-- RECORDED DATA --
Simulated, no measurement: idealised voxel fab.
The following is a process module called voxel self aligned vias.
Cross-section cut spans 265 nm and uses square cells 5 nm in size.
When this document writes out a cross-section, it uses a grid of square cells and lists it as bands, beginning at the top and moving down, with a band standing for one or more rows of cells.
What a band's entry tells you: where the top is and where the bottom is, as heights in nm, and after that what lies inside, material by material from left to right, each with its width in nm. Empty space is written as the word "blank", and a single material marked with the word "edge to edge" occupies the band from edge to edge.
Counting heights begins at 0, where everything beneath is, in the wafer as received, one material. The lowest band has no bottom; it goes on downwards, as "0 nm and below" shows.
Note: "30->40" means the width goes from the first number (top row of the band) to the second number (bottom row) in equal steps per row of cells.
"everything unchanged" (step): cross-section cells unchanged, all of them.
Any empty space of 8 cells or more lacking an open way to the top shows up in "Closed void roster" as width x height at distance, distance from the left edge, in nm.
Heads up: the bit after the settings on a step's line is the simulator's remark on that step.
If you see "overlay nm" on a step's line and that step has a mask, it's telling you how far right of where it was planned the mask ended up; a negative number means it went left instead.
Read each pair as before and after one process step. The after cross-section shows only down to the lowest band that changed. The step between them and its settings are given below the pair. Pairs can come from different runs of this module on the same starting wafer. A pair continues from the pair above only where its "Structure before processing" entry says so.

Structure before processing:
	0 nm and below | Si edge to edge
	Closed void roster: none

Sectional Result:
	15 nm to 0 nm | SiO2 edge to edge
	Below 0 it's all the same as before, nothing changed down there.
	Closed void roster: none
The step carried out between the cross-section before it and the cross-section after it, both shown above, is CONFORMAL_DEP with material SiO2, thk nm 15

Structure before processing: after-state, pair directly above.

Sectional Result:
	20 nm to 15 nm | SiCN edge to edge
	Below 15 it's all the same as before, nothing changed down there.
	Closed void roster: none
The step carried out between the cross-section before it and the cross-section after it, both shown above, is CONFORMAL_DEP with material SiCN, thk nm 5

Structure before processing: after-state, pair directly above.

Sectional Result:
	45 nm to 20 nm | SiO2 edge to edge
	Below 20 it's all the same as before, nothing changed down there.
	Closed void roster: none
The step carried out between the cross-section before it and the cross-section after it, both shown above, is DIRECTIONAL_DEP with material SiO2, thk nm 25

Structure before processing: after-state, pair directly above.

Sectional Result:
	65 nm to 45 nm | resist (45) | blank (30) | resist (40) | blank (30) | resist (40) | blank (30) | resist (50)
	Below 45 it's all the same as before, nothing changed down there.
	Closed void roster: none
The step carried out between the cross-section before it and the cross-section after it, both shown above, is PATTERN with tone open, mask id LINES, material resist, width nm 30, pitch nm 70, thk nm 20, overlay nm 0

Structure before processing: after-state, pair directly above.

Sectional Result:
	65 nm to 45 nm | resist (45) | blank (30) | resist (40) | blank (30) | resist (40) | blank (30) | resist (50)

-- ASSIGNED TASK --
Give back the records above exactly, limited to the lines between the one holding "Below 15 it's" and the one holding "45 nm to 20 nm | SiO2 edge to edge", inclusive.

-- TASK SOLUTION --
	Below 15 it's all the same as before, nothing changed down there.
	Closed void roster: none
The step carried out between the cross-section before it and the cross-section after it, both shown above, is CONFORMAL_DEP with material SiCN, thk nm 5

Structure before processing: after-state, pair directly above.

Sectional Result:
	45 nm to 20 nm | SiO2 edge to edge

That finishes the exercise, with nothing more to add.